◆ Excerpted records
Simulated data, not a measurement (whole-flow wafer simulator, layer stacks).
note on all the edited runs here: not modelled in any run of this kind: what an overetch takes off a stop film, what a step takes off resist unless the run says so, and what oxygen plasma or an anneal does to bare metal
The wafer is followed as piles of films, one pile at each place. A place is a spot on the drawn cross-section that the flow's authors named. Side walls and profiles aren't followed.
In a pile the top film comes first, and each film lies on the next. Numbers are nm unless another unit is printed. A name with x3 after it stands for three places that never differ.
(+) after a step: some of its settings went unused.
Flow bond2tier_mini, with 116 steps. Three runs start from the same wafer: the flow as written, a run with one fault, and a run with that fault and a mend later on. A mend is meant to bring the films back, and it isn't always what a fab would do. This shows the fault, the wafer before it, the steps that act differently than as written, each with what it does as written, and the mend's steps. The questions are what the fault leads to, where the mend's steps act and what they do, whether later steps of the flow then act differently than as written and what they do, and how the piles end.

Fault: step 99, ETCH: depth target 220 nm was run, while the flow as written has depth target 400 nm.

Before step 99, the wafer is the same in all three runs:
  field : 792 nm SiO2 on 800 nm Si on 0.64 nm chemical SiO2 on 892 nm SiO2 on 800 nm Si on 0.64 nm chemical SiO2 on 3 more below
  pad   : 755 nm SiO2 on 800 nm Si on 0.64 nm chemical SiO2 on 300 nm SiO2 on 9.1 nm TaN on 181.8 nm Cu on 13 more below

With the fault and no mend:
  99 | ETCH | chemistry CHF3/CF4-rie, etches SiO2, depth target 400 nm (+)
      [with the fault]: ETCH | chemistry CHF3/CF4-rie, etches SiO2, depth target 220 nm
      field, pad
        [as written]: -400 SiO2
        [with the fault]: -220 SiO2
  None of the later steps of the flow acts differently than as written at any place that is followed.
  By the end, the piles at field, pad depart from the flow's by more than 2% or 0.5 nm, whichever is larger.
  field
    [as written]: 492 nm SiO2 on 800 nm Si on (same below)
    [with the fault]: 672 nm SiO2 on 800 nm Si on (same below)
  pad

◆ Work order
Of the lines above, output exactly those from the line bearing "99 | ETCH |" through the line bearing "[with the fault]: -220 SiO2", inclusive.

◆ Response
  99 | ETCH | chemistry CHF3/CF4-rie, etches SiO2, depth target 400 nm (+)
      [with the fault]: ETCH | chemistry CHF3/CF4-rie, etches SiO2, depth target 220 nm
      field, pad
        [as written]: -400 SiO2
        [with the fault]: -220 SiO2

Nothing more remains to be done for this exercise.